WORK TASK – Nothing in the entries may differ when you return them.

DATA SUPPLIED –
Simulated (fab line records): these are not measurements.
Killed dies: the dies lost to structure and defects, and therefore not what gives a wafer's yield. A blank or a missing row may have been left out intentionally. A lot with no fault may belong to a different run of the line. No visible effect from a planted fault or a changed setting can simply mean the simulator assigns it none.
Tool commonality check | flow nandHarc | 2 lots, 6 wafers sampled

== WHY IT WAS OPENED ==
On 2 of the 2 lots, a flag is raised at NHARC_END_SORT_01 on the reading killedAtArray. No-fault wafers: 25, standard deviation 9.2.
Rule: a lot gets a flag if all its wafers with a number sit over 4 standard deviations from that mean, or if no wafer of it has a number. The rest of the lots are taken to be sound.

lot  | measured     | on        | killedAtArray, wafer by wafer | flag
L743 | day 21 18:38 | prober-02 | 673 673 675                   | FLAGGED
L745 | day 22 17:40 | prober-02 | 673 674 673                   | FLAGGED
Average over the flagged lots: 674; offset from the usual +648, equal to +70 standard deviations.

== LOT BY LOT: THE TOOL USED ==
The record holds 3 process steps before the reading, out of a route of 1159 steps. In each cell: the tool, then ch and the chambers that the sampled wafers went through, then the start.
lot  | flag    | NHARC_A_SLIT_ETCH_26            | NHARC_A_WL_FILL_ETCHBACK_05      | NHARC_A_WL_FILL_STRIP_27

RESPONSE AREA –
Simulated (fab line records): these are not measurements.
Killed dies: the dies lost to structure and defects, and therefore not what gives a wafer's yield. A blank or a missing row may have been left out intentionally. A lot with no fault may belong to a different run of the line. No visible effect from a planted fault or a changed setting can simply mean the simulator assigns it none.
Tool commonality check | flow nandHarc | 2 lots, 6 wafers sampled

== WHY IT WAS OPENED ==
On 2 of the 2 lots, a flag is raised at NHARC_END_SORT_01 on the reading killedAtArray. No-fault wafers: 25, standard deviation 9.2.
Rule: a lot gets a flag if all its wafers with a number sit over 4 standard deviations from that mean, or if no wafer of it has a number. The rest of the lots are taken to be sound.

lot  | measured     | on        | killedAtArray, wafer by wafer | flag
L743 | day 21 18:38 | prober-02 | 673 673 675                   | FLAGGED
L745 | day 22 17:40 | prober-02 | 673 674 673                   | FLAGGED
Average over the flagged lots: 674; offset from the usual +648, equal to +70 standard deviations.

== LOT BY LOT: THE TOOL USED ==
The record holds 3 process steps before the reading, out of a route of 1159 steps. In each cell: the tool, then ch and the chambers that the sampled wafers went through, then the start.
lot  | flag    | NHARC_A_SLIT_ETCH_26            | NHARC_A_WL_FILL_ETCHBACK_05      | NHARC_A_WL_FILL_STRIP_27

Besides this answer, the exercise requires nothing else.